Brief
All that is wanted is a word-for-word copy of the data from its first line to the line containing "Source tool: polisher for 300 mm wafers", both included.

Data to examine
○ ○ ○ ○ ○

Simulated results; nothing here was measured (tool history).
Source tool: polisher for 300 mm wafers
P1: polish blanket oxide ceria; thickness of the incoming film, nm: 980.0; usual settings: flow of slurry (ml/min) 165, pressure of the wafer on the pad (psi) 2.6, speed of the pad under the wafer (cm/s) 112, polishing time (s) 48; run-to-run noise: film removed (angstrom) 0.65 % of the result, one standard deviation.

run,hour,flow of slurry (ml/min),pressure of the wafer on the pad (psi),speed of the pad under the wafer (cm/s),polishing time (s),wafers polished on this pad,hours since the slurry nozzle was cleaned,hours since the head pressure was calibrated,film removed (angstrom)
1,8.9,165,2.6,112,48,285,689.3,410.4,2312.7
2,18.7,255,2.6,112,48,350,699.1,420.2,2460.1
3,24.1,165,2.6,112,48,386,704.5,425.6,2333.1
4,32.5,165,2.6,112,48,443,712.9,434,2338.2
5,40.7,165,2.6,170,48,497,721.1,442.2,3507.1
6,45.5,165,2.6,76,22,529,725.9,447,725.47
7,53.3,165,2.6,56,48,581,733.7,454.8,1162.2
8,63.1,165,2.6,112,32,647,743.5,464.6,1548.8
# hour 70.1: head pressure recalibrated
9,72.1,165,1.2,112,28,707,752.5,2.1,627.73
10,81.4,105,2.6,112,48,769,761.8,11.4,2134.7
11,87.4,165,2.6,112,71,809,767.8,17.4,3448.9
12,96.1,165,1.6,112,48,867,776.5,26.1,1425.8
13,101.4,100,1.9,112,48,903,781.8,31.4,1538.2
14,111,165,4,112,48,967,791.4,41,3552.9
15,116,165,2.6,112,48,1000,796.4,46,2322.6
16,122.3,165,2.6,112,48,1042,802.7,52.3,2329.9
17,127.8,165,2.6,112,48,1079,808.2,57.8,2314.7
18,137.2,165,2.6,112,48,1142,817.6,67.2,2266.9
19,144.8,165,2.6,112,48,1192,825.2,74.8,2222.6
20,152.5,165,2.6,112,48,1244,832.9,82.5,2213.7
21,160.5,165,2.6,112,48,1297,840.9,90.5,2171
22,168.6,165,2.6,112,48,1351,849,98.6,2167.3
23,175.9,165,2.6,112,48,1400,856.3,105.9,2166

○ ○ ○ ○ ○

Written response
Simulated results; nothing here was measured (tool history).
Source tool: polisher for 300 mm wafers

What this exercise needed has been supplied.